Content starts
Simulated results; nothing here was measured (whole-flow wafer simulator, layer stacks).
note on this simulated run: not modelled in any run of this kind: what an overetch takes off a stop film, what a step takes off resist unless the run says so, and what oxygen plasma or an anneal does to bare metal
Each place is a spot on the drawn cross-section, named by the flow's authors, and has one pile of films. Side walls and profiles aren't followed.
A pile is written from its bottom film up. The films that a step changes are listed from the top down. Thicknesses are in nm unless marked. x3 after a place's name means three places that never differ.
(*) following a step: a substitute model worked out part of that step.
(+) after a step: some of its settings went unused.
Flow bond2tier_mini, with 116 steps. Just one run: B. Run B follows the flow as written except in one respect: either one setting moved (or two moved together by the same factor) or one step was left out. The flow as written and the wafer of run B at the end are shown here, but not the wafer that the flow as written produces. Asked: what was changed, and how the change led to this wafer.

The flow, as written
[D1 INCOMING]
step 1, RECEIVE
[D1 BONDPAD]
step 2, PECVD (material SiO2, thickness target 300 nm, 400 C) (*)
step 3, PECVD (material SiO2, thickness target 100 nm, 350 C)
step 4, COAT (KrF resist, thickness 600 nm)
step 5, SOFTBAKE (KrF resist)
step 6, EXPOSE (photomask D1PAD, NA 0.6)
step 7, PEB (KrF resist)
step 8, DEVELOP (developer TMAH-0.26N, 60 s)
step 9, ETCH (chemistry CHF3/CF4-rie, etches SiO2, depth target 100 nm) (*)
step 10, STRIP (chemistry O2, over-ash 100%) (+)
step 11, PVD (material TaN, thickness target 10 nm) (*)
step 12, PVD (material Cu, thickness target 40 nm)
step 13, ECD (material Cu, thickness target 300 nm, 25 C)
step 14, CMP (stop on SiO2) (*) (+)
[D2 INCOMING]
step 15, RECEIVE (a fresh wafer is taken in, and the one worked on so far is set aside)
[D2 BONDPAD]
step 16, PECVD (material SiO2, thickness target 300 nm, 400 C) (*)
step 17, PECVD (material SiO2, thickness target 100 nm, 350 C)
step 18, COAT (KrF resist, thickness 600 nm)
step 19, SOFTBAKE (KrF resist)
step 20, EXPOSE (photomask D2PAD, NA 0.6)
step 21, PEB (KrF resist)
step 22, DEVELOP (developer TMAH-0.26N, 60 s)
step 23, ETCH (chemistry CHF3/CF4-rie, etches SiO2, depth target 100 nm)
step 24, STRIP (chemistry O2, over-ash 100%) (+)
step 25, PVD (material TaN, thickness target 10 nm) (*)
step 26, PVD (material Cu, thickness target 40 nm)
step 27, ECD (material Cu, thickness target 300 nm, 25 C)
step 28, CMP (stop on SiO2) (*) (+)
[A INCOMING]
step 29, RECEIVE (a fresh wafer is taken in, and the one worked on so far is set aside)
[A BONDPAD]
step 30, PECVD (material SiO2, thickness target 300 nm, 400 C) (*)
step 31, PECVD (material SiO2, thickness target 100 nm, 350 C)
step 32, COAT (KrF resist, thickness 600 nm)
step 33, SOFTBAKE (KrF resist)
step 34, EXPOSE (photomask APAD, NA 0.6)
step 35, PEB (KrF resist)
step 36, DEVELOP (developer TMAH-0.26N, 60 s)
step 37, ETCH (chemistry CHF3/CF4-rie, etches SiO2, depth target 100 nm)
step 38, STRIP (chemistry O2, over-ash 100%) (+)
Content ends

-- Brief --
In the data above, find the line that contains "note on this", then reproduce exactly every line from the first line through that line.

-- Answer section --
Simulated results; nothing here was measured (whole-flow wafer simulator, layer stacks).
note on this simulated run: not modelled in any run of this kind: what an overetch takes off a stop film, what a step takes off resist unless the run says so, and what oxygen plasma or an anneal does to bare metal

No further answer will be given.